REQUIREMENT
From the listing below, retype exactly the line holding "# Intended process steps", the line holding "- 5: DIRECTIONAL_ETCH, etch", and the lines between them; skip everything else.

- - -

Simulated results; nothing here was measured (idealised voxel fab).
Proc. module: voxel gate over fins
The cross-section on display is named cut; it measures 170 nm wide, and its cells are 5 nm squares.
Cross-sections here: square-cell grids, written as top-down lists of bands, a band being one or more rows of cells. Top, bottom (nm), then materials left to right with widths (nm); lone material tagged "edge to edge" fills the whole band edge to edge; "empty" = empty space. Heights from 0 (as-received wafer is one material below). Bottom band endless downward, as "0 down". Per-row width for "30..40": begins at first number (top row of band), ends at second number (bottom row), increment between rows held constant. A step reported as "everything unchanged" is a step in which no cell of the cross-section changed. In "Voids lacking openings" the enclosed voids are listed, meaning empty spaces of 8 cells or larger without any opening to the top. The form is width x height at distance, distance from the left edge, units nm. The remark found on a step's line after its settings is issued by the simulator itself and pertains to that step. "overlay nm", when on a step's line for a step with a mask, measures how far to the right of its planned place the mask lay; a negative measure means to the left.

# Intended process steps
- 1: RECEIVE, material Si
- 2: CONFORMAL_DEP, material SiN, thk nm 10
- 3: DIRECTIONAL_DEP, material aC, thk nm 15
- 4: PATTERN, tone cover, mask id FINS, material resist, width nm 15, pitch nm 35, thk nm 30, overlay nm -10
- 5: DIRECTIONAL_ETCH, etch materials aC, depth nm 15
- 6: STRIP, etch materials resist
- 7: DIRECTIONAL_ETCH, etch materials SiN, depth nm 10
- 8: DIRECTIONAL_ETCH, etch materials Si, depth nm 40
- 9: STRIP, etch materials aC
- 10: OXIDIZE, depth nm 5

- - -

ANSWER BOX
# Intended process steps
- 1: RECEIVE, material Si
- 2: CONFORMAL_DEP, material SiN, thk nm 10
- 3: DIRECTIONAL_DEP, material aC, thk nm 15
- 4: PATTERN, tone cover, mask id FINS, material resist, width nm 15, pitch nm 35, thk nm 30, overlay nm -10
- 5: DIRECTIONAL_ETCH, etch materials aC, depth nm 15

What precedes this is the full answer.